*** Begin section ***

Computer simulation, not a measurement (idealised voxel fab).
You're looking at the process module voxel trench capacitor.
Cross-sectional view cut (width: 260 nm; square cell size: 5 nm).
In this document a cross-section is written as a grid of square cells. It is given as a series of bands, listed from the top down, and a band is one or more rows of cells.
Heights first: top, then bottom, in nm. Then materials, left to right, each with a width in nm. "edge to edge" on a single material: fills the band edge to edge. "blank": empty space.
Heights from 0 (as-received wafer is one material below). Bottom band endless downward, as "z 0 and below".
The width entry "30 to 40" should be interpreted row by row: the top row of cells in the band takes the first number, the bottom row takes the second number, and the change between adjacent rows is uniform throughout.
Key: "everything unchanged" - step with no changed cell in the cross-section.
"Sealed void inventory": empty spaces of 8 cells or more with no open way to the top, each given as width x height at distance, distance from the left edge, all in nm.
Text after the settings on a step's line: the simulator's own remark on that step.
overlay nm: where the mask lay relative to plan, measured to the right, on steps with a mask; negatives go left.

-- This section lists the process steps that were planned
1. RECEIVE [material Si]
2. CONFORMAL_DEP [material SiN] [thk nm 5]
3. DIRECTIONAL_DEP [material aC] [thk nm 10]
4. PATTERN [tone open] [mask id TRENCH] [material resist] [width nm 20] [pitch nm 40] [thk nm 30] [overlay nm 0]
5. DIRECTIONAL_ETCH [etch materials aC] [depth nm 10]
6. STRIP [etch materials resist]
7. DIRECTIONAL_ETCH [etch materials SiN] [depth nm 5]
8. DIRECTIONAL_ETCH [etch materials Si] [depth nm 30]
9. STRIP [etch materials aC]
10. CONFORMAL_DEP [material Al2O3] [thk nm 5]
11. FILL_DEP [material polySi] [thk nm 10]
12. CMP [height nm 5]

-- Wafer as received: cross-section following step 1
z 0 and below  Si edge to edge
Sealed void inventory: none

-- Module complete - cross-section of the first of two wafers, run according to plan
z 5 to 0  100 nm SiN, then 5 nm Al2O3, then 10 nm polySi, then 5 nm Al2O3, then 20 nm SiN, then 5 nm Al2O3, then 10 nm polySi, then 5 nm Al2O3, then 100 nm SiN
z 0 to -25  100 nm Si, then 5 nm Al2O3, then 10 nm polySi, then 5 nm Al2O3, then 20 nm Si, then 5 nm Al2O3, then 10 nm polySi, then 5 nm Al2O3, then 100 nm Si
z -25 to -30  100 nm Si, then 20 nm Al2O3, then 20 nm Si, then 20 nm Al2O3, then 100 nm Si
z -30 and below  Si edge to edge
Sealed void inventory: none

*** End section ***

▸ **WORK ITEM**: Copy the records above exactly, beginning at the line that contains "2. CONFORMAL_DEP [material SiN] [thk nm 5]" and stopping after the line that contains "5. DIRECTIONAL_ETCH [etch".

▸ **EXERCISE ANSWER**:
2. CONFORMAL_DEP [material SiN] [thk nm 5]
3. DIRECTIONAL_DEP [material aC] [thk nm 10]
4. PATTERN [tone open] [mask id TRENCH] [material resist] [width nm 20] [pitch nm 40] [thk nm 30] [overlay nm 0]
5. DIRECTIONAL_ETCH [etch materials aC] [depth nm 10]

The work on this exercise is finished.